* **Record excerpts**:
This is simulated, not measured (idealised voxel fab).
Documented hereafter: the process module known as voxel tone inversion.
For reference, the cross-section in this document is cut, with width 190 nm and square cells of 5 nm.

* **Requirement**: Reproduce the full block of data exactly, omitting nothing.

* **Expected answer**:
This is simulated, not measured (idealised voxel fab).
Documented hereafter: the process module known as voxel tone inversion.
For reference, the cross-section in this document is cut, with width 190 nm and square cells of 5 nm.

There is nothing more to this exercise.